■ **WORK INSTRUCTION**
Copy verbatim the material from its first line to the line that holds "Which parts of", including that line.

■ **SUPPLIED RECORDS**
+ + + +
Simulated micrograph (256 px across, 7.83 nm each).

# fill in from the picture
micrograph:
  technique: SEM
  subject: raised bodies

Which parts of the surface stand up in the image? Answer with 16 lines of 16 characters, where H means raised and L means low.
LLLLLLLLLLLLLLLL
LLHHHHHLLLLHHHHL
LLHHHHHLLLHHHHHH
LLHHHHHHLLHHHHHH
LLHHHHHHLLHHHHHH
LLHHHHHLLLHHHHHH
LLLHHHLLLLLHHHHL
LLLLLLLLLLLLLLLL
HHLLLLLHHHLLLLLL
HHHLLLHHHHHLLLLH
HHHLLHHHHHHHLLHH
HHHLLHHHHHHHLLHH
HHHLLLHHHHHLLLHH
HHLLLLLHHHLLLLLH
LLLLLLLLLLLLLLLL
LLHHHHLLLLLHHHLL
+ + + +

■ **WRITTEN SOLUTION**
Simulated micrograph (256 px across, 7.83 nm each).

# fill in from the picture
micrograph:
  technique: SEM
  subject: raised bodies

Which parts of the surface stand up in the image? Answer with 16 lines of 16 characters, where H means raised and L means low.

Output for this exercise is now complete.